This exercise asks for the records to be retyped exactly as they read.

[Extracted material Boundary: Start]

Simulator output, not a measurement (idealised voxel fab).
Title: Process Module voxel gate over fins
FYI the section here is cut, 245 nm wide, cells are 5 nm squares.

[Extracted material Boundary: End]

[Solution]
Simulator output, not a measurement (idealised voxel fab).
Title: Process Module voxel gate over fins
FYI the section here is cut, 245 nm wide, cells are 5 nm squares.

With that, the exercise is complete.